## Requirement
All of the records below need to be copied exactly.

## Listed records
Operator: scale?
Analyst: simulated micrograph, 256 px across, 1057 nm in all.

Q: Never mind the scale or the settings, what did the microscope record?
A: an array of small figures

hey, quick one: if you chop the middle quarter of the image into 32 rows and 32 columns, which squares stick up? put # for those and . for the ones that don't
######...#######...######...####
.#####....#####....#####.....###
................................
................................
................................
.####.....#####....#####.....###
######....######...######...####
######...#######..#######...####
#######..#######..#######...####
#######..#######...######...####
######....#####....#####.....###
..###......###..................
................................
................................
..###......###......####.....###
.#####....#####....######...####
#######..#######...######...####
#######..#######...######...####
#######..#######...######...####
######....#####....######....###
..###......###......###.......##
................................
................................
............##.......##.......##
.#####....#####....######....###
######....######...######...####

## Written reply
Operator: scale?
Analyst: simulated micrograph, 256 px across, 1057 nm in all.

Q: Never mind the scale or the settings, what did the microscope record?
A: an array of small figures

hey, quick one: if you chop the middle quarter of the image into 32 rows and 32 columns, which squares stick up? put # for those and . for the ones that don't
######...#######...######...####
.#####....#####....#####.....###
................................
................................
................................
.####.....#####....#####.....###
######....######...######...####
######...#######..#######...####
#######..#######..#######...####
#######..#######...######...####
######....#####....#####.....###
..###......###..................
................................
................................
..###......###......####.....###
.#####....#####....######...####
#######..#######...######...####
#######..#######...######...####
#######..#######...######...####
######....#####....######....###
..###......###......###.......##
................................
................................
............##.......##.......##
.#####....#####....######....###
######....######...######...####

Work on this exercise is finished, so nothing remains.